Extracted information
+++

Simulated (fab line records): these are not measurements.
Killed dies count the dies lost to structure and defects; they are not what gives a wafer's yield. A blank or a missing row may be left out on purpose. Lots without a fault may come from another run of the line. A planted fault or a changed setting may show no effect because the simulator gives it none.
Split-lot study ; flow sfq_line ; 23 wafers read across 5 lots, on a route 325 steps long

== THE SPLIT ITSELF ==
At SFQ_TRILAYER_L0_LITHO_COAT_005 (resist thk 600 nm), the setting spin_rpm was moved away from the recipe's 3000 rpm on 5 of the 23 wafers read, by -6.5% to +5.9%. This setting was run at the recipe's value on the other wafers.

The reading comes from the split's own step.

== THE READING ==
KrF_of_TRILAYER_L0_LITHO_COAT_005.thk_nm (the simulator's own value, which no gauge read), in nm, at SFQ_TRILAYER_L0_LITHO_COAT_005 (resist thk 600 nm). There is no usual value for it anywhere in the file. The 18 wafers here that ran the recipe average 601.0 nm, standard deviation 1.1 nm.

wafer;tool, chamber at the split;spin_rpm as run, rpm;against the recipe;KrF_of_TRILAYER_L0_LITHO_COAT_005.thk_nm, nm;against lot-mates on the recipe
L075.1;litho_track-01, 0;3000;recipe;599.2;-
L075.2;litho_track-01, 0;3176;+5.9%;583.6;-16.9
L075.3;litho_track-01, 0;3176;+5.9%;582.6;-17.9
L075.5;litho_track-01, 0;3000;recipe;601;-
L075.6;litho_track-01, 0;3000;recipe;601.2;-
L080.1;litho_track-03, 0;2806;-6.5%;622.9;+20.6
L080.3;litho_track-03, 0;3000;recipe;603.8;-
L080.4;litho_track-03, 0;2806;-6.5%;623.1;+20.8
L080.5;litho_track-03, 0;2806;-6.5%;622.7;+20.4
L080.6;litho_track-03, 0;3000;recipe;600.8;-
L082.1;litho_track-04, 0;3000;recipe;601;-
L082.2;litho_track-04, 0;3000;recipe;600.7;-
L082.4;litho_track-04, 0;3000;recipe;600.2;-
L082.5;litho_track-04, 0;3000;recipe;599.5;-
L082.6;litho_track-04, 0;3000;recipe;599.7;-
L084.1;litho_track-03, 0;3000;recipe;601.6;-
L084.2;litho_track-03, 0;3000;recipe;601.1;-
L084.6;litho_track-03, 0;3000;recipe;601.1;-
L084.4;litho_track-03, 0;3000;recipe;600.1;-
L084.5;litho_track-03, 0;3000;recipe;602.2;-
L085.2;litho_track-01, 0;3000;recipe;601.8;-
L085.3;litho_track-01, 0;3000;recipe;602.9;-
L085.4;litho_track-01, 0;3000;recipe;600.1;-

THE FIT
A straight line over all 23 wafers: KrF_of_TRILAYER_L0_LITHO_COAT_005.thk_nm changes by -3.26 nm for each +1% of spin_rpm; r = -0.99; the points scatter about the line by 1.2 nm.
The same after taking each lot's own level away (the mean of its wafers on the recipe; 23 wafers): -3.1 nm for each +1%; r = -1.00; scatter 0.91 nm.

+++

Action item
The required answer is the exact run of lines above starting at the line with "L080.5;litho_track-03, 0;2806;-6.5%;622.7;+20.4" and ending at the line with "A straight line", with both ends present.

Answer space
L080.5;litho_track-03, 0;2806;-6.5%;622.7;+20.4
L080.6;litho_track-03, 0;3000;recipe;600.8;-
L082.1;litho_track-04, 0;3000;recipe;601;-
L082.2;litho_track-04, 0;3000;recipe;600.7;-
L082.4;litho_track-04, 0;3000;recipe;600.2;-
L082.5;litho_track-04, 0;3000;recipe;599.5;-
L082.6;litho_track-04, 0;3000;recipe;599.7;-
L084.1;litho_track-03, 0;3000;recipe;601.6;-
L084.2;litho_track-03, 0;3000;recipe;601.1;-
L084.6;litho_track-03, 0;3000;recipe;601.1;-
L084.4;litho_track-03, 0;3000;recipe;600.1;-
L084.5;litho_track-03, 0;3000;recipe;602.2;-
L085.2;litho_track-01, 0;3000;recipe;601.8;-
L085.3;litho_track-01, 0;3000;recipe;602.9;-
L085.4;litho_track-01, 0;3000;recipe;600.1;-

THE FIT
A straight line over all 23 wafers: KrF_of_TRILAYER_L0_LITHO_COAT_005.thk_nm changes by -3.26 nm for each +1% of spin_rpm; r = -0.99; the points scatter about the line by 1.2 nm.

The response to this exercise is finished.